• _Provided information_:
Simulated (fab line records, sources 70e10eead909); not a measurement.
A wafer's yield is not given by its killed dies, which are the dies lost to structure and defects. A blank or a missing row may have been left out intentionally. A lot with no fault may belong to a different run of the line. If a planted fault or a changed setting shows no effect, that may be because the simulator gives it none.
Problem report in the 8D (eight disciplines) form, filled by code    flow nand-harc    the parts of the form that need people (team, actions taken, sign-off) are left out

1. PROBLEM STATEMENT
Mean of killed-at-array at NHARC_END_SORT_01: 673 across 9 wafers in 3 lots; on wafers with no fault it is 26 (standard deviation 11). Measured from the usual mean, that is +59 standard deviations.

• _Required action_:
Provide a verbatim copy of all the entries.

• _Written reply_:
Simulated (fab line records, sources 70e10eead909); not a measurement.
A wafer's yield is not given by its killed dies, which are the dies lost to structure and defects. A blank or a missing row may have been left out intentionally. A lot with no fault may belong to a different run of the line. If a planted fault or a changed setting shows no effect, that may be because the simulator gives it none.
Problem report in the 8D (eight disciplines) form, filled by code    flow nand-harc    the parts of the form that need people (team, actions taken, sign-off) are left out

1. PROBLEM STATEMENT
Mean of killed-at-array at NHARC_END_SORT_01: 673 across 9 wafers in 3 lots; on wafers with no fault it is 26 (standard deviation 11). Measured from the usual mean, that is +59 standard deviations.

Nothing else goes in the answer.